> _Information provided_:
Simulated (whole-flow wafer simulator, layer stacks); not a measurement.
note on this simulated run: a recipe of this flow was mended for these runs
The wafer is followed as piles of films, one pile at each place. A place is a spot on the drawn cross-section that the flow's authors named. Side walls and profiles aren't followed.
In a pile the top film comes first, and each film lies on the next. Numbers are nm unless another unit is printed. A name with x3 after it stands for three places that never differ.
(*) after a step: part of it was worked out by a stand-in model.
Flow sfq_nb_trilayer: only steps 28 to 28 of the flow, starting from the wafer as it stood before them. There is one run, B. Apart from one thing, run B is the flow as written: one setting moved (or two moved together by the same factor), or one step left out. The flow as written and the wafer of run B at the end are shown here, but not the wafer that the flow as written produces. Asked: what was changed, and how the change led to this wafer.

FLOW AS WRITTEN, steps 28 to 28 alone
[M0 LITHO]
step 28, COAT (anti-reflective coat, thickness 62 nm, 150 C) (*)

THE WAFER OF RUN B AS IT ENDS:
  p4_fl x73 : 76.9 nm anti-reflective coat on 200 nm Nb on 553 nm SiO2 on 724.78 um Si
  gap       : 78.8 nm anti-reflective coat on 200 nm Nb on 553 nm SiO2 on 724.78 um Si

> _Assignment_: Of the entries listed above, reproduce only the lines starting at the line containing "THE WAFER OF RUN B AS" and ending at the line containing "p4_fl x73 : 76.9". Include both, exactly as they stand.

> _Result_:
THE WAFER OF RUN B AS IT ENDS:
  p4_fl x73 : 76.9 nm anti-reflective coat on 200 nm Nb on 553 nm SiO2 on 724.78 um Si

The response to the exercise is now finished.